> Task item
A faithful, word-for-word transcription of all the data is what is needed.

> Dataset content
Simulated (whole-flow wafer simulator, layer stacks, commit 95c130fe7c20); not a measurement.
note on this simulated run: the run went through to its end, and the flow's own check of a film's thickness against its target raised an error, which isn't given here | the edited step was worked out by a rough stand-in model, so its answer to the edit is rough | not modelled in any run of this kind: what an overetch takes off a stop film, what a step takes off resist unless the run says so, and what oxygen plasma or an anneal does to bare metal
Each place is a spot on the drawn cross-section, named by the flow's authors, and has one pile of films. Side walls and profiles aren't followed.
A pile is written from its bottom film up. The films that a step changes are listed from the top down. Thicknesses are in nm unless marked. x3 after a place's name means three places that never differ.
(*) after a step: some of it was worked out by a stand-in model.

> Exercise output
Simulated (whole-flow wafer simulator, layer stacks, commit 95c130fe7c20); not a measurement.
note on this simulated run: the run went through to its end, and the flow's own check of a film's thickness against its target raised an error, which isn't given here | the edited step was worked out by a rough stand-in model, so its answer to the edit is rough | not modelled in any run of this kind: what an overetch takes off a stop film, what a step takes off resist unless the run says so, and what oxygen plasma or an anneal does to bare metal
Each place is a spot on the drawn cross-section, named by the flow's authors, and has one pile of films. Side walls and profiles aren't followed.
A pile is written from its bottom film up. The films that a step changes are listed from the top down. Thicknesses are in nm unless marked. x3 after a place's name means three places that never differ.
(*) after a step: some of it was worked out by a stand-in model.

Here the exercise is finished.